### WORK ORDER
Search the listing below for the line containing "For reference, the". From there through the line containing "Heads up on", transcribe every line exactly, both ends included.

### INFORMATION GIVEN
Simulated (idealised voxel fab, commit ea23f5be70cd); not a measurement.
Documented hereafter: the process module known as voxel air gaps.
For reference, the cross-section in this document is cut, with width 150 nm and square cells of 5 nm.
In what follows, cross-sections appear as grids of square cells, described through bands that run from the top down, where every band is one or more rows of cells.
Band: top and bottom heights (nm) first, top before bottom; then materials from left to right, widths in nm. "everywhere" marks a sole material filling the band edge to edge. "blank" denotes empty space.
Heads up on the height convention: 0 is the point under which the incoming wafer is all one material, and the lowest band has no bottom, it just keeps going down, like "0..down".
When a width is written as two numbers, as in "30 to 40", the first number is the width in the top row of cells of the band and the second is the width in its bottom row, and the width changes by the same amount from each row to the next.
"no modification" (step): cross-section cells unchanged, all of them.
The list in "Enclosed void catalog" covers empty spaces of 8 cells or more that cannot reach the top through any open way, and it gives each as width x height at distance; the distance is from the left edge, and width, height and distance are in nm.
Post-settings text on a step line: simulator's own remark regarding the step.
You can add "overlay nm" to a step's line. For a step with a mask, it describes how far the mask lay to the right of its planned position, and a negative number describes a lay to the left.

### EXERCISE ANSWER
For reference, the cross-section in this document is cut, with width 150 nm and square cells of 5 nm.
In what follows, cross-sections appear as grids of square cells, described through bands that run from the top down, where every band is one or more rows of cells.
Band: top and bottom heights (nm) first, top before bottom; then materials from left to right, widths in nm. "everywhere" marks a sole material filling the band edge to edge. "blank" denotes empty space.
Heads up on the height convention: 0 is the point under which the incoming wafer is all one material, and the lowest band has no bottom, it just keeps going down, like "0..down".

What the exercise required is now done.